Exercise data:
******

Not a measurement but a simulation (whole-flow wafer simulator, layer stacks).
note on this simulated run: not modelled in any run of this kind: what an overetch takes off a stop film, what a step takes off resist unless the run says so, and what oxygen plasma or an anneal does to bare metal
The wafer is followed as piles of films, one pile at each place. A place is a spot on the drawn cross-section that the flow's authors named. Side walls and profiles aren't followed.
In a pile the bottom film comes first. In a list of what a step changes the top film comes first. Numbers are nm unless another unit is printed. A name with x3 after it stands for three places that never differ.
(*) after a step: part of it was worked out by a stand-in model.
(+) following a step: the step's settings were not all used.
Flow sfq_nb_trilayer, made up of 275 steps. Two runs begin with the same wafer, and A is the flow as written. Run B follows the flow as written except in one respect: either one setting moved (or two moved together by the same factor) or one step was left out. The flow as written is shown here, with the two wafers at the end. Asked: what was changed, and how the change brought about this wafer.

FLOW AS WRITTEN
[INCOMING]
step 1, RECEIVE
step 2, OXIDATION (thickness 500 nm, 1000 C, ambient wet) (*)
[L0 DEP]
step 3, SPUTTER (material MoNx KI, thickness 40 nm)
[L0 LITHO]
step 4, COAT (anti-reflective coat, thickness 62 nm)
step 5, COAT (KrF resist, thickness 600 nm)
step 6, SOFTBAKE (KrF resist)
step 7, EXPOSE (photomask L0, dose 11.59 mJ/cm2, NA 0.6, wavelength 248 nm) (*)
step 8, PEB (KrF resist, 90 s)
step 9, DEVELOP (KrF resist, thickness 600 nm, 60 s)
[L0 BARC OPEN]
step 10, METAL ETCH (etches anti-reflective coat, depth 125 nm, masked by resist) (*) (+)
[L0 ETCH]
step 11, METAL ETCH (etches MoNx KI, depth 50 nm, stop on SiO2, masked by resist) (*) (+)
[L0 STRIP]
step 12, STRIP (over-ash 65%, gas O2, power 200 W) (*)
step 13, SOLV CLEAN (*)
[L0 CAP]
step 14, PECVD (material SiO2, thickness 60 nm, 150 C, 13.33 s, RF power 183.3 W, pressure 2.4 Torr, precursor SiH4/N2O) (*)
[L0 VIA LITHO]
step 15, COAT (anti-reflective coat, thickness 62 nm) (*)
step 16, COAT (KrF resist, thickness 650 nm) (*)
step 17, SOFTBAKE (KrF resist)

******

Exercise: Please print, exactly and with nothing else, the lines from the first line of the entries through the line containing "note on this".

Answer space:
Not a measurement but a simulation (whole-flow wafer simulator, layer stacks).
note on this simulated run: not modelled in any run of this kind: what an overetch takes off a stop film, what a step takes off resist unless the run says so, and what oxygen plasma or an anneal does to bare metal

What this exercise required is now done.